Activity: From the first line to the last, restate the data word for word.

- Opening Delimiter -

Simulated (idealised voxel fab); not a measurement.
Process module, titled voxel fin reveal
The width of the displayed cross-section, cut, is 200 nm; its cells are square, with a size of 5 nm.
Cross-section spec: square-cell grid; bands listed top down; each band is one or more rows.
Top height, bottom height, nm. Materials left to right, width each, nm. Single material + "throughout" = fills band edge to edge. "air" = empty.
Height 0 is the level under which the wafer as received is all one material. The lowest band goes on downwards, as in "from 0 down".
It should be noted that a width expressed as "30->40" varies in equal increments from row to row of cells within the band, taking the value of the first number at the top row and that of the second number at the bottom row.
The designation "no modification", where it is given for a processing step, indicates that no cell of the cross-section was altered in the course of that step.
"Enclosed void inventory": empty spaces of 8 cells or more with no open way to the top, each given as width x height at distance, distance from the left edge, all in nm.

- Closing Delimiter -

Reply:
Simulated (idealised voxel fab); not a measurement.
Process module, titled voxel fin reveal
The width of the displayed cross-section, cut, is 200 nm; its cells are square, with a size of 5 nm.
Cross-section spec: square-cell grid; bands listed top down; each band is one or more rows.
Top height, bottom height, nm. Materials left to right, width each, nm. Single material + "throughout" = fills band edge to edge. "air" = empty.
Height 0 is the level under which the wafer as received is all one material. The lowest band goes on downwards, as in "from 0 down".
It should be noted that a width expressed as "30->40" varies in equal increments from row to row of cells within the band, taking the value of the first number at the top row and that of the second number at the bottom row.
The designation "no modification", where it is given for a processing step, indicates that no cell of the cross-section was altered in the course of that step.
"Enclosed void inventory": empty spaces of 8 cells or more with no open way to the top, each given as width x height at distance, distance from the left edge, all in nm.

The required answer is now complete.